Work order: Output a verbatim copy of the data, cut off after the line that contains "ald_cycles: number of".

========

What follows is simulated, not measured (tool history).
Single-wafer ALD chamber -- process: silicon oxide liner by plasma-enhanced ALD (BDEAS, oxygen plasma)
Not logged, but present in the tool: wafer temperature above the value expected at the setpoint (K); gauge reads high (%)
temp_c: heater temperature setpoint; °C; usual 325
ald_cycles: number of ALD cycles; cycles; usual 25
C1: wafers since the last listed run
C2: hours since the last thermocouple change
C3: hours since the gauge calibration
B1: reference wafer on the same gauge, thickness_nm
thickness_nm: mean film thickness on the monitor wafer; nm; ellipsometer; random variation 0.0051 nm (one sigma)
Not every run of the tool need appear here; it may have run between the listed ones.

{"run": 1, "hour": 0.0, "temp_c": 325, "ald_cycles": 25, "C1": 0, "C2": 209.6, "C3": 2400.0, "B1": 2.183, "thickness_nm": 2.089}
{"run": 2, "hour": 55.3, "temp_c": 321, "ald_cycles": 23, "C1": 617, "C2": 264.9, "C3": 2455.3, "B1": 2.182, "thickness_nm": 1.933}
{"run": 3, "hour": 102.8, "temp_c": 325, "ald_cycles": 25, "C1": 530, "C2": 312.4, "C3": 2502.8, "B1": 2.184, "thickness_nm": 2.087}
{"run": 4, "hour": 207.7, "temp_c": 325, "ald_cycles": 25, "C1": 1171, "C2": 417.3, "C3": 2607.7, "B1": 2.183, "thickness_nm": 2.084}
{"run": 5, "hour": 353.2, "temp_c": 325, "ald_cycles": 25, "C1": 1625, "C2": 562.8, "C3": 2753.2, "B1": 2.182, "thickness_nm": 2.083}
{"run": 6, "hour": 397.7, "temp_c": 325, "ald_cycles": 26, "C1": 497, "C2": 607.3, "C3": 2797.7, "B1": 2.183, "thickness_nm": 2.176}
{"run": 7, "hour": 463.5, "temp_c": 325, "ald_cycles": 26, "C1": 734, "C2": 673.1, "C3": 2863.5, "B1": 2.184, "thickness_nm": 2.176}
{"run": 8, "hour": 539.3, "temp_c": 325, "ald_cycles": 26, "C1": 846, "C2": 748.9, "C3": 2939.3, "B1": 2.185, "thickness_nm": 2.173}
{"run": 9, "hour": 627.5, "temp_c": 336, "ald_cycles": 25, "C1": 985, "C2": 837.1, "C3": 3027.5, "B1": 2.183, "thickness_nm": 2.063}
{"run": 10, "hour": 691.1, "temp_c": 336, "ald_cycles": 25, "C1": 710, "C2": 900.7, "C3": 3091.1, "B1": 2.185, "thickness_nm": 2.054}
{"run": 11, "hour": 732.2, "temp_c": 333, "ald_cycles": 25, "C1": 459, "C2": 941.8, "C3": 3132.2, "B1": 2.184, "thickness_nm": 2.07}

========

Task answer:
What follows is simulated, not measured (tool history).
Single-wafer ALD chamber -- process: silicon oxide liner by plasma-enhanced ALD (BDEAS, oxygen plasma)
Not logged, but present in the tool: wafer temperature above the value expected at the setpoint (K); gauge reads high (%)
temp_c: heater temperature setpoint; °C; usual 325
ald_cycles: number of ALD cycles; cycles; usual 25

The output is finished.